» **WORK INSTRUCTION**: Go through the entries below from the first line and transcribe each one exactly, ending with the line that contains "Struck lot and".

###
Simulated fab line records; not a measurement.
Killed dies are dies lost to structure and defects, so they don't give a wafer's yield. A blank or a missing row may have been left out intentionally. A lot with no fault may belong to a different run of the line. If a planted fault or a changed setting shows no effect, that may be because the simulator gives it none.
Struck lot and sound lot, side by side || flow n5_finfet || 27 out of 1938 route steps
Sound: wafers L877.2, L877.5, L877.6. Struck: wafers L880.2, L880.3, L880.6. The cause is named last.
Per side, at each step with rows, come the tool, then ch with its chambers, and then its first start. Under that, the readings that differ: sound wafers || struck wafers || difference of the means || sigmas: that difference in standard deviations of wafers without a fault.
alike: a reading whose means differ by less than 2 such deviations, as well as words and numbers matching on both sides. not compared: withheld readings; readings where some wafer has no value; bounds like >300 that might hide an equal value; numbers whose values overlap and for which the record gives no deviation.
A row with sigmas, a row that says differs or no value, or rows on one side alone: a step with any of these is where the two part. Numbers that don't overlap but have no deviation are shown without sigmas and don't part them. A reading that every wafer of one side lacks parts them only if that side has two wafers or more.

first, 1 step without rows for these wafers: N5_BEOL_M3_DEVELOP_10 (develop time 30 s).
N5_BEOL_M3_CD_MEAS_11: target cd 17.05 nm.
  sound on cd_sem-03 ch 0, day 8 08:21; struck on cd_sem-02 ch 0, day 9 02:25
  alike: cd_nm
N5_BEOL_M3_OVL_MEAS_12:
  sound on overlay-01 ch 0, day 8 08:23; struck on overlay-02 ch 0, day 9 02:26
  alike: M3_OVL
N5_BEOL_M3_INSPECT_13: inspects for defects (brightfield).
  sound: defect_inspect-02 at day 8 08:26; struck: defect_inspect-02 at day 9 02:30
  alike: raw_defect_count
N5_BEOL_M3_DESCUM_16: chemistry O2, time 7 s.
###

» **EXERCISE RESPONSE**:
Simulated fab line records; not a measurement.
Killed dies are dies lost to structure and defects, so they don't give a wafer's yield. A blank or a missing row may have been left out intentionally. A lot with no fault may belong to a different run of the line. If a planted fault or a changed setting shows no effect, that may be because the simulator gives it none.
Struck lot and sound lot, side by side || flow n5_finfet || 27 out of 1938 route steps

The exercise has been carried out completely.